:::::
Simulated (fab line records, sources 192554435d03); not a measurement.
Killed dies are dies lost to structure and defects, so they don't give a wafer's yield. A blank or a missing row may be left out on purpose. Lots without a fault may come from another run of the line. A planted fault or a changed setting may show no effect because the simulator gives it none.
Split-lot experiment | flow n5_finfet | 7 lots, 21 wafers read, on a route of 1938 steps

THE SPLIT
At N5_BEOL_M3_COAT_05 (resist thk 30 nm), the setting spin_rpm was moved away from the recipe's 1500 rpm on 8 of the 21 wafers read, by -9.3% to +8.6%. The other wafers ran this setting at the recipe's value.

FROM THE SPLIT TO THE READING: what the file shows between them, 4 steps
:::::

▶ _Work instruction_: Each record above is to be returned verbatim.

▶ _Problem solution_:
Simulated (fab line records, sources 192554435d03); not a measurement.
Killed dies are dies lost to structure and defects, so they don't give a wafer's yield. A blank or a missing row may be left out on purpose. Lots without a fault may come from another run of the line. A planted fault or a changed setting may show no effect because the simulator gives it none.
Split-lot experiment | flow n5_finfet | 7 lots, 21 wafers read, on a route of 1938 steps

THE SPLIT
At N5_BEOL_M3_COAT_05 (resist thk 30 nm), the setting spin_rpm was moved away from the recipe's 1500 rpm on 8 of the 21 wafers read, by -9.3% to +8.6%. The other wafers ran this setting at the recipe's value.

FROM THE SPLIT TO THE READING: what the file shows between them, 4 steps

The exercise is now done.